****************************************
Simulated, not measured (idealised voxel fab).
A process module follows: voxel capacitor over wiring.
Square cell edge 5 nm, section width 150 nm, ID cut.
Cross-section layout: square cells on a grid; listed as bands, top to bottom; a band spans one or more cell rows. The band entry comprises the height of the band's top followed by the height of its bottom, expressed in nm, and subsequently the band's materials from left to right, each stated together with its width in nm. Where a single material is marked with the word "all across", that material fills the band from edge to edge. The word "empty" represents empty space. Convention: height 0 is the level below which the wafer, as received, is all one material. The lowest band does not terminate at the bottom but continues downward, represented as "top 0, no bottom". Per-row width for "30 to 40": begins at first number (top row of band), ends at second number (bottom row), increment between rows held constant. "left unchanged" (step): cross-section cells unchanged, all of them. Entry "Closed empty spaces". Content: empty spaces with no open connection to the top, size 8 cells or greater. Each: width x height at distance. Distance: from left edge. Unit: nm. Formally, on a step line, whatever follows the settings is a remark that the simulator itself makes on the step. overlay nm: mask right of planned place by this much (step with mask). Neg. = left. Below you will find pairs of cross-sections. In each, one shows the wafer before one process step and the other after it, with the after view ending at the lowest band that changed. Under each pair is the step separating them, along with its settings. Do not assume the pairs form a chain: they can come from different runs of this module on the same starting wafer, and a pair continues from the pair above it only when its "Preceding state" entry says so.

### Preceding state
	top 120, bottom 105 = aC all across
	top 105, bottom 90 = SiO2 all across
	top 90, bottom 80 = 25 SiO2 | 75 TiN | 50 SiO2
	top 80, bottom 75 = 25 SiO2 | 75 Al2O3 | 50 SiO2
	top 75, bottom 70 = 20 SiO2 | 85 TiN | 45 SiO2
****************************************

#### Exercise
All records are to be restated exactly, from the first line to the last line.

#### Your solution
Simulated, not measured (idealised voxel fab).
A process module follows: voxel capacitor over wiring.
Square cell edge 5 nm, section width 150 nm, ID cut.
Cross-section layout: square cells on a grid; listed as bands, top to bottom; a band spans one or more cell rows. The band entry comprises the height of the band's top followed by the height of its bottom, expressed in nm, and subsequently the band's materials from left to right, each stated together with its width in nm. Where a single material is marked with the word "all across", that material fills the band from edge to edge. The word "empty" represents empty space. Convention: height 0 is the level below which the wafer, as received, is all one material. The lowest band does not terminate at the bottom but continues downward, represented as "top 0, no bottom". Per-row width for "30 to 40": begins at first number (top row of band), ends at second number (bottom row), increment between rows held constant. "left unchanged" (step): cross-section cells unchanged, all of them. Entry "Closed empty spaces". Content: empty spaces with no open connection to the top, size 8 cells or greater. Each: width x height at distance. Distance: from left edge. Unit: nm. Formally, on a step line, whatever follows the settings is a remark that the simulator itself makes on the step. overlay nm: mask right of planned place by this much (step with mask). Neg. = left. Below you will find pairs of cross-sections. In each, one shows the wafer before one process step and the other after it, with the after view ending at the lowest band that changed. Under each pair is the step separating them, along with its settings. Do not assume the pairs form a chain: they can come from different runs of this module on the same starting wafer, and a pair continues from the pair above it only when its "Preceding state" entry says so.

### Preceding state
	top 120, bottom 105 = aC all across
	top 105, bottom 90 = SiO2 all across
	top 90, bottom 80 = 25 SiO2 | 75 TiN | 50 SiO2
	top 80, bottom 75 = 25 SiO2 | 75 Al2O3 | 50 SiO2
	top 75, bottom 70 = 20 SiO2 | 85 TiN | 45 SiO2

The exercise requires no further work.